*** Entries shown ***
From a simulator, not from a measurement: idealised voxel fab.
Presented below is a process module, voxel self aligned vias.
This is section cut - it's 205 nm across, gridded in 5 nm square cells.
***

> _Work task_: Nothing is to be left out: set down all the records again exactly.

> _Written answer_:
From a simulator, not from a measurement: idealised voxel fab.
Presented below is a process module, voxel self aligned vias.
This is section cut - it's 205 nm across, gridded in 5 nm square cells.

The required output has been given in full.